------------------------------------------------------------------------

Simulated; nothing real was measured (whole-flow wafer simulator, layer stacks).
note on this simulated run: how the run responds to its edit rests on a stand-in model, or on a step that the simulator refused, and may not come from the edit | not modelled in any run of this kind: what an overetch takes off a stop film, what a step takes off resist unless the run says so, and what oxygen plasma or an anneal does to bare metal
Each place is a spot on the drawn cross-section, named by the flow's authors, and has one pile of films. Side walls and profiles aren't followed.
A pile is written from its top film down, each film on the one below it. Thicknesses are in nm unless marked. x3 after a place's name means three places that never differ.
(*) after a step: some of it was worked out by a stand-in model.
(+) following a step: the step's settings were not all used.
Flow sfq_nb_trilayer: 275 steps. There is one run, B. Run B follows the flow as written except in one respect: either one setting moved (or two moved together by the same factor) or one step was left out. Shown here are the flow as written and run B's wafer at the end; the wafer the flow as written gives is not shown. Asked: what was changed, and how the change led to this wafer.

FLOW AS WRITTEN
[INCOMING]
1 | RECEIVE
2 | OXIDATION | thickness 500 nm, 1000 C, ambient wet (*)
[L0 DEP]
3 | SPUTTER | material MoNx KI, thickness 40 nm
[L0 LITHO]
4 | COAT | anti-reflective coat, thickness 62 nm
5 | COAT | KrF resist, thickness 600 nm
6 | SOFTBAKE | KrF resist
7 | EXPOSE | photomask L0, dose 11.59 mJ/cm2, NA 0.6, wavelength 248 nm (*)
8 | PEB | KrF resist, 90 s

------------------------------------------------------------------------

WORK INSTRUCTION:
Would you reproduce the whole listing exactly as it stands?

EXERCISE RESULT:
Simulated; nothing real was measured (whole-flow wafer simulator, layer stacks).
note on this simulated run: how the run responds to its edit rests on a stand-in model, or on a step that the simulator refused, and may not come from the edit | not modelled in any run of this kind: what an overetch takes off a stop film, what a step takes off resist unless the run says so, and what oxygen plasma or an anneal does to bare metal
Each place is a spot on the drawn cross-section, named by the flow's authors, and has one pile of films. Side walls and profiles aren't followed.
A pile is written from its top film down, each film on the one below it. Thicknesses are in nm unless marked. x3 after a place's name means three places that never differ.
(*) after a step: some of it was worked out by a stand-in model.
(+) following a step: the step's settings were not all used.
Flow sfq_nb_trilayer: 275 steps. There is one run, B. Run B follows the flow as written except in one respect: either one setting moved (or two moved together by the same factor) or one step was left out. Shown here are the flow as written and run B's wafer at the end; the wafer the flow as written gives is not shown. Asked: what was changed, and how the change led to this wafer.

FLOW AS WRITTEN
[INCOMING]
1 | RECEIVE
2 | OXIDATION | thickness 500 nm, 1000 C, ambient wet (*)
[L0 DEP]
3 | SPUTTER | material MoNx KI, thickness 40 nm
[L0 LITHO]
4 | COAT | anti-reflective coat, thickness 62 nm
5 | COAT | KrF resist, thickness 600 nm
6 | SOFTBAKE | KrF resist
7 | EXPOSE | photomask L0, dose 11.59 mJ/cm2, NA 0.6, wavelength 248 nm (*)
8 | PEB | KrF resist, 90 s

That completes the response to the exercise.